## Data to examine
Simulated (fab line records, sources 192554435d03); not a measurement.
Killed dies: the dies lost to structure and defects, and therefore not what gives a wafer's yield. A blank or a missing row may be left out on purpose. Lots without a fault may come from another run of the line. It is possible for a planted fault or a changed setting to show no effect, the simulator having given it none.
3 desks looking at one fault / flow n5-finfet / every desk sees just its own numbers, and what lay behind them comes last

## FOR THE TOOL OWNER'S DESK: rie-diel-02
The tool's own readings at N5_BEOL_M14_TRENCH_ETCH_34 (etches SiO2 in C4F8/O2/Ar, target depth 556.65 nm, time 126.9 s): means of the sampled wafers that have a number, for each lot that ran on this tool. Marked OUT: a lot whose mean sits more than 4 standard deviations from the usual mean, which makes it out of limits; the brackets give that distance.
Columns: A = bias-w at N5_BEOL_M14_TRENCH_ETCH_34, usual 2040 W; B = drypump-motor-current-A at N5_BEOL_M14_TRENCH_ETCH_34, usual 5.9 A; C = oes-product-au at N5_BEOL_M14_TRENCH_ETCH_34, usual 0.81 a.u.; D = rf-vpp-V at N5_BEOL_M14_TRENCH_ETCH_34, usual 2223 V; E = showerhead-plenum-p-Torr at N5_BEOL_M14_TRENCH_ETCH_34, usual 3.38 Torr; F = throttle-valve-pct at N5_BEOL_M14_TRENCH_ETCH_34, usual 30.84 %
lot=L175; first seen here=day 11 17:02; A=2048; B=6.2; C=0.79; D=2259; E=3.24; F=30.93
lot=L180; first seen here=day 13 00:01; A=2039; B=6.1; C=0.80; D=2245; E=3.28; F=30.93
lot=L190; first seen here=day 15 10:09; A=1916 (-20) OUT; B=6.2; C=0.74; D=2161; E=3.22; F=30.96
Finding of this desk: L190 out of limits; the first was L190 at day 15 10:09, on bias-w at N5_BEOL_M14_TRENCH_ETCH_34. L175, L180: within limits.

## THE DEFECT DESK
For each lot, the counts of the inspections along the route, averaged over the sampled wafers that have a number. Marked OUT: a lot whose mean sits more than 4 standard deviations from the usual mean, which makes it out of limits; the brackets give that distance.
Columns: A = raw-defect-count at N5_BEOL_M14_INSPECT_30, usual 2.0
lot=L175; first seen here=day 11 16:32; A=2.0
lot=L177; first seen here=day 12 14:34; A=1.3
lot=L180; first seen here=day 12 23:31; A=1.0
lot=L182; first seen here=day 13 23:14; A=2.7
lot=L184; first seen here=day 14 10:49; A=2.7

## Action item
All that belongs in the answer is an exact copy of the lines from the start of the records above through the line with "For each lot, the".

## Response
Simulated (fab line records, sources 192554435d03); not a measurement.
Killed dies: the dies lost to structure and defects, and therefore not what gives a wafer's yield. A blank or a missing row may be left out on purpose. Lots without a fault may come from another run of the line. It is possible for a planted fault or a changed setting to show no effect, the simulator having given it none.
3 desks looking at one fault / flow n5-finfet / every desk sees just its own numbers, and what lay behind them comes last

## FOR THE TOOL OWNER'S DESK: rie-diel-02
The tool's own readings at N5_BEOL_M14_TRENCH_ETCH_34 (etches SiO2 in C4F8/O2/Ar, target depth 556.65 nm, time 126.9 s): means of the sampled wafers that have a number, for each lot that ran on this tool. Marked OUT: a lot whose mean sits more than 4 standard deviations from the usual mean, which makes it out of limits; the brackets give that distance.
Columns: A = bias-w at N5_BEOL_M14_TRENCH_ETCH_34, usual 2040 W; B = drypump-motor-current-A at N5_BEOL_M14_TRENCH_ETCH_34, usual 5.9 A; C = oes-product-au at N5_BEOL_M14_TRENCH_ETCH_34, usual 0.81 a.u.; D = rf-vpp-V at N5_BEOL_M14_TRENCH_ETCH_34, usual 2223 V; E = showerhead-plenum-p-Torr at N5_BEOL_M14_TRENCH_ETCH_34, usual 3.38 Torr; F = throttle-valve-pct at N5_BEOL_M14_TRENCH_ETCH_34, usual 30.84 %
lot=L175; first seen here=day 11 17:02; A=2048; B=6.2; C=0.79; D=2259; E=3.24; F=30.93
lot=L180; first seen here=day 13 00:01; A=2039; B=6.1; C=0.80; D=2245; E=3.28; F=30.93
lot=L190; first seen here=day 15 10:09; A=1916 (-20) OUT; B=6.2; C=0.74; D=2161; E=3.22; F=30.96
Finding of this desk: L190 out of limits; the first was L190 at day 15 10:09, on bias-w at N5_BEOL_M14_TRENCH_ETCH_34. L175, L180: within limits.

## THE DEFECT DESK
For each lot, the counts of the inspections along the route, averaged over the sampled wafers that have a number. Marked OUT: a lot whose mean sits more than 4 standard deviations from the usual mean, which makes it out of limits; the brackets give that distance.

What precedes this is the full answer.